§ **Data**
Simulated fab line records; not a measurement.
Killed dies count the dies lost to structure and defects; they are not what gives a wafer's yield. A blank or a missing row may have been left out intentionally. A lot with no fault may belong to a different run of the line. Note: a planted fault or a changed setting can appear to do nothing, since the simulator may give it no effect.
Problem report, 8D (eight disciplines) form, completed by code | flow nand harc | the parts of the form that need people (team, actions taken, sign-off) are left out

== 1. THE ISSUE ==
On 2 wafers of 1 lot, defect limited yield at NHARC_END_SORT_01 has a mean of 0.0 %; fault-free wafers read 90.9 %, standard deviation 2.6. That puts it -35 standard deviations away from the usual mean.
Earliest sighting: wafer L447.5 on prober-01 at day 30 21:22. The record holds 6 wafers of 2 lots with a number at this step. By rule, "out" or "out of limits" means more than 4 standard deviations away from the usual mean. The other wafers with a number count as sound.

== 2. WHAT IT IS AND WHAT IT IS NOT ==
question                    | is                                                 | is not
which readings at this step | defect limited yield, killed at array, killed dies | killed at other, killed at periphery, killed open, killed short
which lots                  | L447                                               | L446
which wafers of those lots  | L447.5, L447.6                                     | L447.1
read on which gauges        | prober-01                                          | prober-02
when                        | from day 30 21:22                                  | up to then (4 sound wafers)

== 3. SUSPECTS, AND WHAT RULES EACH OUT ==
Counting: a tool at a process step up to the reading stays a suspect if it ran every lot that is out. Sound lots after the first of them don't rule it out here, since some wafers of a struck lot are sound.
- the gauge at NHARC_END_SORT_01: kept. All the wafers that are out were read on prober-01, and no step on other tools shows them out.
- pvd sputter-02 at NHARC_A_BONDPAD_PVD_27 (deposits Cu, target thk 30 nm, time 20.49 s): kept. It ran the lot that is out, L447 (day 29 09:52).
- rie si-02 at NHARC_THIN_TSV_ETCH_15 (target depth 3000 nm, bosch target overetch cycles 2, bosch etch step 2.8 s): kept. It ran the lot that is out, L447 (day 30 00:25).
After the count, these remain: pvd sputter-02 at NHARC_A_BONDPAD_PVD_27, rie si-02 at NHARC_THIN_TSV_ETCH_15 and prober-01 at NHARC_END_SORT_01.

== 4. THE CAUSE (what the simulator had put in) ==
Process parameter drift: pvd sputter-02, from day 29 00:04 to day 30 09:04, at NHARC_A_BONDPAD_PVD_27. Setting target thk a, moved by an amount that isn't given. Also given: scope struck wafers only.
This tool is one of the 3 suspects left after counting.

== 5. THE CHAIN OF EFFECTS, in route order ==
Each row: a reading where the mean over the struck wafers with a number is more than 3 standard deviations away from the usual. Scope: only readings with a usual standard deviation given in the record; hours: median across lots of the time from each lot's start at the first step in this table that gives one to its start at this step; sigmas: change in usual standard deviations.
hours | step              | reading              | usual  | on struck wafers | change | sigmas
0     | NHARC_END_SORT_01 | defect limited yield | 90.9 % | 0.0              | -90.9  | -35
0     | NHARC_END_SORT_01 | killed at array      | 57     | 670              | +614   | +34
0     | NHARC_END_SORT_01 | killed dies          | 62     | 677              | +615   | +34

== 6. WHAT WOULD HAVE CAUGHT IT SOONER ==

§ **Task item**
In the data above, start at the line that has "Counting: a tool", stop after the line that has "- the gauge", and print every line in between exactly as it stands.

§ **Exercise response**
Counting: a tool at a process step up to the reading stays a suspect if it ran every lot that is out. Sound lots after the first of them don't rule it out here, since some wafers of a struck lot are sound.
- the gauge at NHARC_END_SORT_01: kept. All the wafers that are out were read on prober-01, and no step on other tools shows them out.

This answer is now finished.